Starting at the top of the entries below, set down every line exactly, please, until you reach the line with "A cross-section is", which is included too.

Dataset content:
++++++++++

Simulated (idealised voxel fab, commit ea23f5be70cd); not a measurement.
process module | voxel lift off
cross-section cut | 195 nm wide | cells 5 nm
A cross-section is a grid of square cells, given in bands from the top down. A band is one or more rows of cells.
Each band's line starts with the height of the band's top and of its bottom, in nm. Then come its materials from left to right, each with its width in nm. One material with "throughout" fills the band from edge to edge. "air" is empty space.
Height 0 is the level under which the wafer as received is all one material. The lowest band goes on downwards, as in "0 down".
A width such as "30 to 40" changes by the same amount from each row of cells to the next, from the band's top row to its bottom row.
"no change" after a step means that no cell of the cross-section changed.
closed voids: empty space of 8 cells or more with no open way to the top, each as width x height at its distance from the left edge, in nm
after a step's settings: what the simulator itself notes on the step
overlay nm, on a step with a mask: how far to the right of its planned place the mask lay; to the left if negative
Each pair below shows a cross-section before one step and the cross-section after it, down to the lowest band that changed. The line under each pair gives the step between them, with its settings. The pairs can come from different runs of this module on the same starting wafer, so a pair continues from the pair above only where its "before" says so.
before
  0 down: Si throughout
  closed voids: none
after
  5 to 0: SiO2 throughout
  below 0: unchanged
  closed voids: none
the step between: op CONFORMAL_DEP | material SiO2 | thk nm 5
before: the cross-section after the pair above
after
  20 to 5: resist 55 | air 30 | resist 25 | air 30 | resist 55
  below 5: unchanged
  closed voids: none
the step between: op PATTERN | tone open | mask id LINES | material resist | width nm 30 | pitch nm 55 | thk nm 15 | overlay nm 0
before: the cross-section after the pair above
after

++++++++++

Your solution:
Simulated (idealised voxel fab, commit ea23f5be70cd); not a measurement.
process module | voxel lift off
cross-section cut | 195 nm wide | cells 5 nm
A cross-section is a grid of square cells, given in bands from the top down. A band is one or more rows of cells.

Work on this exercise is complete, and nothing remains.